Activity —
Would you quote the material below from its first line through the line containing "[SHEET LINE DEFINE]", exactly and with both ends included?

Data to examine —
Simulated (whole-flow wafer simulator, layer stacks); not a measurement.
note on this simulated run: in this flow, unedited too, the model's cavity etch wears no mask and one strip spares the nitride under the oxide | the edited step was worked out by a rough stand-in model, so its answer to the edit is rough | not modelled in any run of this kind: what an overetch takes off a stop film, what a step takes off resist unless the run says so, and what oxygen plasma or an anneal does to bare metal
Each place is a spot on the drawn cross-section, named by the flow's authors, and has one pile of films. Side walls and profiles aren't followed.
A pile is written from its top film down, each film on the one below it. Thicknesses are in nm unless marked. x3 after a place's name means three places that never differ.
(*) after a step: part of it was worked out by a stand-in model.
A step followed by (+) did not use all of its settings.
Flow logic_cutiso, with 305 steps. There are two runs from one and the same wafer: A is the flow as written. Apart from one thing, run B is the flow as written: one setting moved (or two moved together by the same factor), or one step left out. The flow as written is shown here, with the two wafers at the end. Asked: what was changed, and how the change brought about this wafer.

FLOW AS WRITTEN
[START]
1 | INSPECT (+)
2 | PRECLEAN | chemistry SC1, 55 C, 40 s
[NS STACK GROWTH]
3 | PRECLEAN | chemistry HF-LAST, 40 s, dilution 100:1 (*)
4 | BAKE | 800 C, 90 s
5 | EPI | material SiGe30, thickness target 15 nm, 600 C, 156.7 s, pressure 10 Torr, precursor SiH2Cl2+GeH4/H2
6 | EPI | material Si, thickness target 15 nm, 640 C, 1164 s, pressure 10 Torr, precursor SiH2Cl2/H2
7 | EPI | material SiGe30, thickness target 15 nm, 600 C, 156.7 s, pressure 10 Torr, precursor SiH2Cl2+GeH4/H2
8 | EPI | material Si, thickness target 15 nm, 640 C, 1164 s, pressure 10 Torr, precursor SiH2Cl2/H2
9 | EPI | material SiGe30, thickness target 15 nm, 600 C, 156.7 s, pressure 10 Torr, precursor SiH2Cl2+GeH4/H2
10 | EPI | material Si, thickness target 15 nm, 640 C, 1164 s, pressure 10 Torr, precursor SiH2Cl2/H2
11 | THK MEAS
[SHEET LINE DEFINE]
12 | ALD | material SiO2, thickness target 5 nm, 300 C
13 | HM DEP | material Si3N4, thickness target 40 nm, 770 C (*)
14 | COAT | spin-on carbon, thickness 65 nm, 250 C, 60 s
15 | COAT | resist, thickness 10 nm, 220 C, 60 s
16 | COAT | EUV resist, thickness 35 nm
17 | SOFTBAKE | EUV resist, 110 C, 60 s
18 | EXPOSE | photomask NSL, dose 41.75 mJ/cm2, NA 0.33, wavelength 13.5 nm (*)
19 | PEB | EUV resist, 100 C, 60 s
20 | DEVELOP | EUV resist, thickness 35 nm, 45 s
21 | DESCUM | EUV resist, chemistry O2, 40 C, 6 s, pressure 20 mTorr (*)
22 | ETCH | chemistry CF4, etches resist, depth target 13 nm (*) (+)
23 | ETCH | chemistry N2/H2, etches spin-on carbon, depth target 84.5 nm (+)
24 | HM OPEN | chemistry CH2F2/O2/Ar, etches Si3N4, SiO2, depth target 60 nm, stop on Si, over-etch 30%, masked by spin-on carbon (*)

Task solution —
Simulated (whole-flow wafer simulator, layer stacks); not a measurement.
note on this simulated run: in this flow, unedited too, the model's cavity etch wears no mask and one strip spares the nitride under the oxide | the edited step was worked out by a rough stand-in model, so its answer to the edit is rough | not modelled in any run of this kind: what an overetch takes off a stop film, what a step takes off resist unless the run says so, and what oxygen plasma or an anneal does to bare metal
Each place is a spot on the drawn cross-section, named by the flow's authors, and has one pile of films. Side walls and profiles aren't followed.
A pile is written from its top film down, each film on the one below it. Thicknesses are in nm unless marked. x3 after a place's name means three places that never differ.
(*) after a step: part of it was worked out by a stand-in model.
A step followed by (+) did not use all of its settings.
Flow logic_cutiso, with 305 steps. There are two runs from one and the same wafer: A is the flow as written. Apart from one thing, run B is the flow as written: one setting moved (or two moved together by the same factor), or one step left out. The flow as written is shown here, with the two wafers at the end. Asked: what was changed, and how the change brought about this wafer.

FLOW AS WRITTEN
[START]
1 | INSPECT (+)
2 | PRECLEAN | chemistry SC1, 55 C, 40 s
[NS STACK GROWTH]
3 | PRECLEAN | chemistry HF-LAST, 40 s, dilution 100:1 (*)
4 | BAKE | 800 C, 90 s
5 | EPI | material SiGe30, thickness target 15 nm, 600 C, 156.7 s, pressure 10 Torr, precursor SiH2Cl2+GeH4/H2
6 | EPI | material Si, thickness target 15 nm, 640 C, 1164 s, pressure 10 Torr, precursor SiH2Cl2/H2
7 | EPI | material SiGe30, thickness target 15 nm, 600 C, 156.7 s, pressure 10 Torr, precursor SiH2Cl2+GeH4/H2
8 | EPI | material Si, thickness target 15 nm, 640 C, 1164 s, pressure 10 Torr, precursor SiH2Cl2/H2
9 | EPI | material SiGe30, thickness target 15 nm, 600 C, 156.7 s, pressure 10 Torr, precursor SiH2Cl2+GeH4/H2
10 | EPI | material Si, thickness target 15 nm, 640 C, 1164 s, pressure 10 Torr, precursor SiH2Cl2/H2
11 | THK MEAS
[SHEET LINE DEFINE]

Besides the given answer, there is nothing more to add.